ENTRIES SHOWN:
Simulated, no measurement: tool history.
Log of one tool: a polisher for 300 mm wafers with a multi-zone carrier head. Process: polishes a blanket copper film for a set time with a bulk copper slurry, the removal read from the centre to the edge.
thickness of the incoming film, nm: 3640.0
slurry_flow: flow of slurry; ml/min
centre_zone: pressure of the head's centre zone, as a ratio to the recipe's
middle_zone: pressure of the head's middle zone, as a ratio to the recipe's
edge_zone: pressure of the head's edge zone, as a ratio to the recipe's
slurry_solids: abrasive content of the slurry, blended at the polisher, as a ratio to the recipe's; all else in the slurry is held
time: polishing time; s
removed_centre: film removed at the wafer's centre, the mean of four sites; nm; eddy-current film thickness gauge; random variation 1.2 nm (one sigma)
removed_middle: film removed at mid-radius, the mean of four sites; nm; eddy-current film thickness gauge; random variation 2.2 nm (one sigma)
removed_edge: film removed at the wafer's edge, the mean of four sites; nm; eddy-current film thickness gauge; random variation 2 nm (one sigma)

WORK INSTRUCTION: Return all the lines shown above, word for word.

RESULT:
Simulated, no measurement: tool history.
Log of one tool: a polisher for 300 mm wafers with a multi-zone carrier head. Process: polishes a blanket copper film for a set time with a bulk copper slurry, the removal read from the centre to the edge.
thickness of the incoming film, nm: 3640.0
slurry_flow: flow of slurry; ml/min
centre_zone: pressure of the head's centre zone, as a ratio to the recipe's
middle_zone: pressure of the head's middle zone, as a ratio to the recipe's
edge_zone: pressure of the head's edge zone, as a ratio to the recipe's
slurry_solids: abrasive content of the slurry, blended at the polisher, as a ratio to the recipe's; all else in the slurry is held
time: polishing time; s
removed_centre: film removed at the wafer's centre, the mean of four sites; nm; eddy-current film thickness gauge; random variation 1.2 nm (one sigma)
removed_middle: film removed at mid-radius, the mean of four sites; nm; eddy-current film thickness gauge; random variation 2.2 nm (one sigma)
removed_edge: film removed at the wafer's edge, the mean of four sites; nm; eddy-current film thickness gauge; random variation 2 nm (one sigma)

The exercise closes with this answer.